● Work task
An exact copy of all entries is required.

● Available data
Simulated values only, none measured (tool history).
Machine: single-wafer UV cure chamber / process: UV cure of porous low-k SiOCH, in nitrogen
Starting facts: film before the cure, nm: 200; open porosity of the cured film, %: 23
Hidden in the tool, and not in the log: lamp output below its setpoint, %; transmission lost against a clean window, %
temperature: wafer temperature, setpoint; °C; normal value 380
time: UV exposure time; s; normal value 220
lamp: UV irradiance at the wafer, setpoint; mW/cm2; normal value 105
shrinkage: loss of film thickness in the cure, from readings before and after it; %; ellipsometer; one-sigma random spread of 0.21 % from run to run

● Your solution
Simulated values only, none measured (tool history).
Machine: single-wafer UV cure chamber / process: UV cure of porous low-k SiOCH, in nitrogen
Starting facts: film before the cure, nm: 200; open porosity of the cured film, %: 23
Hidden in the tool, and not in the log: lamp output below its setpoint, %; transmission lost against a clean window, %
temperature: wafer temperature, setpoint; °C; normal value 380
time: UV exposure time; s; normal value 220
lamp: UV irradiance at the wafer, setpoint; mW/cm2; normal value 105
shrinkage: loss of film thickness in the cure, from readings before and after it; %; ellipsometer; one-sigma random spread of 0.21 % from run to run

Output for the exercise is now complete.